- [Provided information]:
BEGIN

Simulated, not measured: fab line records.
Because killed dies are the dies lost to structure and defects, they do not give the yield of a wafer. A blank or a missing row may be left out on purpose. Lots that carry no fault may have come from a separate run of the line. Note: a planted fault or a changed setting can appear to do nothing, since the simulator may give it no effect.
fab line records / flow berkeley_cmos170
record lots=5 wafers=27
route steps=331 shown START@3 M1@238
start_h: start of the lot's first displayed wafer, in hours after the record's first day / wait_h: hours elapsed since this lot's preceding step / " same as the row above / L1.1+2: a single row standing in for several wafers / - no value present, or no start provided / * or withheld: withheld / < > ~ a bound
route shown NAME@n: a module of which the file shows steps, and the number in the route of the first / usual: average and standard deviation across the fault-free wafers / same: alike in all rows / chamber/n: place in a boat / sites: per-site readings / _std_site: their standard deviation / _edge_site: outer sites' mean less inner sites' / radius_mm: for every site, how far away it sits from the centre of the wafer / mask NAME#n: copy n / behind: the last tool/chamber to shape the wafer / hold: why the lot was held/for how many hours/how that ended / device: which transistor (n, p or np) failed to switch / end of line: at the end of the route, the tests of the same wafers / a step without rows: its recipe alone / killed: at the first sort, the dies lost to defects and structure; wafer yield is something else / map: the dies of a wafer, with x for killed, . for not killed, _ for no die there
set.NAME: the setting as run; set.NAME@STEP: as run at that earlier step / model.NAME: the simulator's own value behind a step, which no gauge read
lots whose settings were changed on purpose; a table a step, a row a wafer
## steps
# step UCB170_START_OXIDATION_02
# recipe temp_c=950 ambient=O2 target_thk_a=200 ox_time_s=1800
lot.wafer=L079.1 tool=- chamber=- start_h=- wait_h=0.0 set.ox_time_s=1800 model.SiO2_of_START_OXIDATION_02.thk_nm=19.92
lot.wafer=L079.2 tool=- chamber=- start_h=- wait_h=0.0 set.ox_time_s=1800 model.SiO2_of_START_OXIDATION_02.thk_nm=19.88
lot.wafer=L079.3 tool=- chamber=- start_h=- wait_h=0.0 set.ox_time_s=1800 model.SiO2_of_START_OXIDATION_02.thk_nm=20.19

END

- [Work instruction]:
Retype only the lines above between the line with "set.NAME: the setting" and the line with "lot.wafer=L079.2 tool=- chamber=- start_h=- wait_h=0.0", counting those two lines as well, and keep every character as it is.

- [Result]:
set.NAME: the setting as run; set.NAME@STEP: as run at that earlier step / model.NAME: the simulator's own value behind a step, which no gauge read
lots whose settings were changed on purpose; a table a step, a row a wafer
## steps
# step UCB170_START_OXIDATION_02
# recipe temp_c=950 ambient=O2 target_thk_a=200 ox_time_s=1800
lot.wafer=L079.1 tool=- chamber=- start_h=- wait_h=0.0 set.ox_time_s=1800 model.SiO2_of_START_OXIDATION_02.thk_nm=19.92
lot.wafer=L079.2 tool=- chamber=- start_h=- wait_h=0.0 set.ox_time_s=1800 model.SiO2_of_START_OXIDATION_02.thk_nm=19.88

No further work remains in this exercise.